#### Task item
Up to and including the line that contains "row to row.", return every line from the start of the data, unchanged.

--
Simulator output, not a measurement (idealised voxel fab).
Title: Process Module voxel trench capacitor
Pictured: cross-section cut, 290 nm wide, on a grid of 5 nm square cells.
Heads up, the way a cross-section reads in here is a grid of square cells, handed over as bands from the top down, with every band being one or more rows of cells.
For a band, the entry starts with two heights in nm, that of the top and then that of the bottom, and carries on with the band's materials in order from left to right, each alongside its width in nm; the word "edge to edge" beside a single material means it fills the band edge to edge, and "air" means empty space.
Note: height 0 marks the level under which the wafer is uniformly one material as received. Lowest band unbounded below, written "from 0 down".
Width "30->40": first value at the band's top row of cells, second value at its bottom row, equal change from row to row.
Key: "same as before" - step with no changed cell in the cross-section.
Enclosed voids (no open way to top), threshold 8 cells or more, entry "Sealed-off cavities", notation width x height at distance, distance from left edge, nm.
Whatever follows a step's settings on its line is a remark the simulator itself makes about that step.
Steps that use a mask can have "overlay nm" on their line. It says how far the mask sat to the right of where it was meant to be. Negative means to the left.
--

#### Task response
Simulator output, not a measurement (idealised voxel fab).
Title: Process Module voxel trench capacitor
Pictured: cross-section cut, 290 nm wide, on a grid of 5 nm square cells.
Heads up, the way a cross-section reads in here is a grid of square cells, handed over as bands from the top down, with every band being one or more rows of cells.
For a band, the entry starts with two heights in nm, that of the top and then that of the bottom, and carries on with the band's materials in order from left to right, each alongside its width in nm; the word "edge to edge" beside a single material means it fills the band edge to edge, and "air" means empty space.
Note: height 0 marks the level under which the wafer is uniformly one material as received. Lowest band unbounded below, written "from 0 down".
Width "30->40": first value at the band's top row of cells, second value at its bottom row, equal change from row to row.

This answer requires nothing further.